• **WORK TASK**
Retype each line exactly as it stands, beginning at the first line of the material and finishing with the line that contains "A width such".

================================
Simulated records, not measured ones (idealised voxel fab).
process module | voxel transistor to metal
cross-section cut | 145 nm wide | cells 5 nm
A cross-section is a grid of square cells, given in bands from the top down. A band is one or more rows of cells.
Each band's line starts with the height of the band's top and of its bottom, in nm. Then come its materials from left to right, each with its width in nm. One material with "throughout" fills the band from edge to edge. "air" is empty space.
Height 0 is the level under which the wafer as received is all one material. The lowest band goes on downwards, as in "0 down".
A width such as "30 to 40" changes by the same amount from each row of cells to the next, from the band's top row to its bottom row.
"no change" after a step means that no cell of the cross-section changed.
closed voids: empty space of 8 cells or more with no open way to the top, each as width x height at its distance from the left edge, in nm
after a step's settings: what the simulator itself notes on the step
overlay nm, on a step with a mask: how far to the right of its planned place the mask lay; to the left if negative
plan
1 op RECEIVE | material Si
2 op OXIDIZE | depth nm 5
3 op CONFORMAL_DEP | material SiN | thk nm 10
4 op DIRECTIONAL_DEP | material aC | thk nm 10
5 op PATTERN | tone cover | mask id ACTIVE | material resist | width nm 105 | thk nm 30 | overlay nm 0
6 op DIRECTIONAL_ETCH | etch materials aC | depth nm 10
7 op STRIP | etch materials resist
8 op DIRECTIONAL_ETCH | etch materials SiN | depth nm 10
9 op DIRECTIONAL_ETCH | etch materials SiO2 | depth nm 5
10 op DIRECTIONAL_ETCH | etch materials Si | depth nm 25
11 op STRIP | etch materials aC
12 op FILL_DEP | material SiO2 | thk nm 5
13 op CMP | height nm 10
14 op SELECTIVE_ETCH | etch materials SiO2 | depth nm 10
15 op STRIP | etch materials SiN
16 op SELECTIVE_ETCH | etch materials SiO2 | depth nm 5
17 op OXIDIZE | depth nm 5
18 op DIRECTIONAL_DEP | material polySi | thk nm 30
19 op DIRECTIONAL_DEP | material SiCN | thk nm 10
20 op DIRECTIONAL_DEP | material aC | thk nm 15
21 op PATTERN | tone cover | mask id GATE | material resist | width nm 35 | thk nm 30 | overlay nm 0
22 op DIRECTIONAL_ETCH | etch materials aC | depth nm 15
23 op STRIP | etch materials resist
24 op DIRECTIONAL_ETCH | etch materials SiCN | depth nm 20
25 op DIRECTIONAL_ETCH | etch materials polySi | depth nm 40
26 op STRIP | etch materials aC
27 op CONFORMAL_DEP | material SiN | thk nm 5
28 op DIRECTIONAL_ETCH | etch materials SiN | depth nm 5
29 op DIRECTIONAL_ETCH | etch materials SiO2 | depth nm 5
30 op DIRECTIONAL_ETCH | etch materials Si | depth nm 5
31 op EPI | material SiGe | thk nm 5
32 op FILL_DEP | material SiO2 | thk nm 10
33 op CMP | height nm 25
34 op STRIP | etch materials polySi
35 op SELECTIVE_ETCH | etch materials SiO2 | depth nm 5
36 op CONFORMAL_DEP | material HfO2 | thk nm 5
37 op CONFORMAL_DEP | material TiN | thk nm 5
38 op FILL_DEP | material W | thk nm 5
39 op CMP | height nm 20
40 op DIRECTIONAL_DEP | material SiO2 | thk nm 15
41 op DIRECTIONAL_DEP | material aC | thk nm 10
================================

• **RESPONSE**
Simulated records, not measured ones (idealised voxel fab).
process module | voxel transistor to metal
cross-section cut | 145 nm wide | cells 5 nm
A cross-section is a grid of square cells, given in bands from the top down. A band is one or more rows of cells.
Each band's line starts with the height of the band's top and of its bottom, in nm. Then come its materials from left to right, each with its width in nm. One material with "throughout" fills the band from edge to edge. "air" is empty space.
Height 0 is the level under which the wafer as received is all one material. The lowest band goes on downwards, as in "0 down".
A width such as "30 to 40" changes by the same amount from each row of cells to the next, from the band's top row to its bottom row.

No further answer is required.